◆ **Brief**: Without changing a character, output all of the records.

[Source data — start]

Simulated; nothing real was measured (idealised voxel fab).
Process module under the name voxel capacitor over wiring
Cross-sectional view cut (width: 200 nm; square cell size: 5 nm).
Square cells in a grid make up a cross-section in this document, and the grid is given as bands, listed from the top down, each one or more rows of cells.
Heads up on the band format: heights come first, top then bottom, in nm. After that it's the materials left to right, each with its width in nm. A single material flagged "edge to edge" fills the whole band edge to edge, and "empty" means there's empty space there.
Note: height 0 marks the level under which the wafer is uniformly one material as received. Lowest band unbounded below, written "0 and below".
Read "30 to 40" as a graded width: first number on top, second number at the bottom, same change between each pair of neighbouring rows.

[Source data — finish]

◆ **Worked solution**:
Simulated; nothing real was measured (idealised voxel fab).
Process module under the name voxel capacitor over wiring
Cross-sectional view cut (width: 200 nm; square cell size: 5 nm).
Square cells in a grid make up a cross-section in this document, and the grid is given as bands, listed from the top down, each one or more rows of cells.
Heads up on the band format: heights come first, top then bottom, in nm. After that it's the materials left to right, each with its width in nm. A single material flagged "edge to edge" fills the whole band edge to edge, and "empty" means there's empty space there.
Note: height 0 marks the level under which the wafer is uniformly one material as received. Lowest band unbounded below, written "0 and below".
Read "30 to 40" as a graded width: first number on top, second number at the bottom, same change between each pair of neighbouring rows.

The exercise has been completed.